**Data extract:**
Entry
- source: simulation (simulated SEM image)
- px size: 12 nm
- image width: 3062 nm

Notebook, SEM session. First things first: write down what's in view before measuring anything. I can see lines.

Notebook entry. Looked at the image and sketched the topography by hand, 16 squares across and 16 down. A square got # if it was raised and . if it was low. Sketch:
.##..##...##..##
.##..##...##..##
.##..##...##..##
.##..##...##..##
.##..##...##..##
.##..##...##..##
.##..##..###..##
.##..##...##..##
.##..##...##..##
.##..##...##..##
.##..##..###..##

**Assignment:** Would it be possible to reproduce all the entries exactly as they appear above?

**Your response:**
Entry
- source: simulation (simulated SEM image)
- px size: 12 nm
- image width: 3062 nm

Notebook, SEM session. First things first: write down what's in view before measuring anything. I can see lines.

Notebook entry. Looked at the image and sketched the topography by hand, 16 squares across and 16 down. A square got # if it was raised and . if it was low. Sketch:
.##..##...##..##
.##..##...##..##
.##..##...##..##
.##..##...##..##
.##..##...##..##
.##..##...##..##
.##..##..###..##
.##..##...##..##
.##..##...##..##
.##..##...##..##
.##..##..###..##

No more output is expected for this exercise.